Given entries:
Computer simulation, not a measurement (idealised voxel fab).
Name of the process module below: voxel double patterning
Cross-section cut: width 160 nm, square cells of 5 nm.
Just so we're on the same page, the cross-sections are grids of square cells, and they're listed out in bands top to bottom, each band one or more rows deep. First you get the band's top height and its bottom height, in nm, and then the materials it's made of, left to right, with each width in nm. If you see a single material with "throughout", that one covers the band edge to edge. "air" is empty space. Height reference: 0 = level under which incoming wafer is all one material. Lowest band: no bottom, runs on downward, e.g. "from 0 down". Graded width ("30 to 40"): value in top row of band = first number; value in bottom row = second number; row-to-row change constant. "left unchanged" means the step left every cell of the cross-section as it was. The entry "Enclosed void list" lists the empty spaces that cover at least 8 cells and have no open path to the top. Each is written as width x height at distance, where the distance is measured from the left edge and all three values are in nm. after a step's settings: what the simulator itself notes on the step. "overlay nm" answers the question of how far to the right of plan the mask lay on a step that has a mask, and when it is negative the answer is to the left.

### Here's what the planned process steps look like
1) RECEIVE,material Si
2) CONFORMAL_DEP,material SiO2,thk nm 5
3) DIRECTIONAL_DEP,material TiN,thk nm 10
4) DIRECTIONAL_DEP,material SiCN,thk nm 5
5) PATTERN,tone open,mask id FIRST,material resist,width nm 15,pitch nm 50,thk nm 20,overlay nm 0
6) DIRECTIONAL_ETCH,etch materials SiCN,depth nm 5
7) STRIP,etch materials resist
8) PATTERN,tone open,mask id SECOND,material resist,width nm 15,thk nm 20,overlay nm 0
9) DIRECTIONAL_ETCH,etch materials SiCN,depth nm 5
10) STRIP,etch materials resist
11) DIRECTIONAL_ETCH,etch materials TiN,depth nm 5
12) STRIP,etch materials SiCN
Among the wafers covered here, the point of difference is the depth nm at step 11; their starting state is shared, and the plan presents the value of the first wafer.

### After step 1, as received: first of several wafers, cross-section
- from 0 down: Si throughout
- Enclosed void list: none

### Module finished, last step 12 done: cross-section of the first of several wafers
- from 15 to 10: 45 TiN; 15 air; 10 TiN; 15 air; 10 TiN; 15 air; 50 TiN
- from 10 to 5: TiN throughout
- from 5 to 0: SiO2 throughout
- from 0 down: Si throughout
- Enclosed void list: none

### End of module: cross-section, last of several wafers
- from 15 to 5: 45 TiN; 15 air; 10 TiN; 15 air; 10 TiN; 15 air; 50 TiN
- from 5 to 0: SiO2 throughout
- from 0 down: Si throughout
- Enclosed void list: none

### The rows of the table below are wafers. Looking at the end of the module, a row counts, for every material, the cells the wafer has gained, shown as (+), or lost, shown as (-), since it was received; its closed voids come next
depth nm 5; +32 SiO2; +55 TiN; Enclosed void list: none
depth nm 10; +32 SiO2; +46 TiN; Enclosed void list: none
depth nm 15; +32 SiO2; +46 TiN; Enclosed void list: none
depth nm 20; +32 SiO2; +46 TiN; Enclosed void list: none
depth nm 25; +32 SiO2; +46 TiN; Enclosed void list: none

Work request: Print, please, the lines above from the very first through the one that holds "Cross-section cut: width", both included, word for word and with nothing else.

Problem solution:
Computer simulation, not a measurement (idealised voxel fab).
Name of the process module below: voxel double patterning
Cross-section cut: width 160 nm, square cells of 5 nm.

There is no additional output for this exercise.